* Required action *
Below are the records; restate all of them word for word.

BEGIN Provided data

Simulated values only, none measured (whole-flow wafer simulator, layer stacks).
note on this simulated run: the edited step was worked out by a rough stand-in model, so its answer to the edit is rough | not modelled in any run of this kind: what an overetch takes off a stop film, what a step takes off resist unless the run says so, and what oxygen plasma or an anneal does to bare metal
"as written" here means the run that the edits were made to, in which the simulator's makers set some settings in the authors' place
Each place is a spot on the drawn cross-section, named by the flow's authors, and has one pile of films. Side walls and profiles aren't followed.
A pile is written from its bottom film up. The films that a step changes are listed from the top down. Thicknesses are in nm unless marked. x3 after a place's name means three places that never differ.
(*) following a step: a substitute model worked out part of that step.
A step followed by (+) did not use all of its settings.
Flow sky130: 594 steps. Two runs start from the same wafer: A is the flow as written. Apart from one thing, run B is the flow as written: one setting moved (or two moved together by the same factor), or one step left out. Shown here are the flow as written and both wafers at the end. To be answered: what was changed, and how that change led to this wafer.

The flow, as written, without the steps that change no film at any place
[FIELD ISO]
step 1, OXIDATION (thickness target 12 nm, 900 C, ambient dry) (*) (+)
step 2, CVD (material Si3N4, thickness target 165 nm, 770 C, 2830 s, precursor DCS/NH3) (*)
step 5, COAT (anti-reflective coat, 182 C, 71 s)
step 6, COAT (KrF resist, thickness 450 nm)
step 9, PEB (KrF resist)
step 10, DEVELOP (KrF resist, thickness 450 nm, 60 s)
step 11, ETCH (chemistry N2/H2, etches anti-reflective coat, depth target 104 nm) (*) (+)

END Provided data

* Exercise solution *
Simulated values only, none measured (whole-flow wafer simulator, layer stacks).
note on this simulated run: the edited step was worked out by a rough stand-in model, so its answer to the edit is rough | not modelled in any run of this kind: what an overetch takes off a stop film, what a step takes off resist unless the run says so, and what oxygen plasma or an anneal does to bare metal
"as written" here means the run that the edits were made to, in which the simulator's makers set some settings in the authors' place
Each place is a spot on the drawn cross-section, named by the flow's authors, and has one pile of films. Side walls and profiles aren't followed.
A pile is written from its bottom film up. The films that a step changes are listed from the top down. Thicknesses are in nm unless marked. x3 after a place's name means three places that never differ.
(*) following a step: a substitute model worked out part of that step.
A step followed by (+) did not use all of its settings.
Flow sky130: 594 steps. Two runs start from the same wafer: A is the flow as written. Apart from one thing, run B is the flow as written: one setting moved (or two moved together by the same factor), or one step left out. Shown here are the flow as written and both wafers at the end. To be answered: what was changed, and how that change led to this wafer.

The flow, as written, without the steps that change no film at any place
[FIELD ISO]
step 1, OXIDATION (thickness target 12 nm, 900 C, ambient dry) (*) (+)
step 2, CVD (material Si3N4, thickness target 165 nm, 770 C, 2830 s, precursor DCS/NH3) (*)
step 5, COAT (anti-reflective coat, 182 C, 71 s)
step 6, COAT (KrF resist, thickness 450 nm)
step 9, PEB (KrF resist)
step 10, DEVELOP (KrF resist, thickness 450 nm, 60 s)
step 11, ETCH (chemistry N2/H2, etches anti-reflective coat, depth target 104 nm) (*) (+)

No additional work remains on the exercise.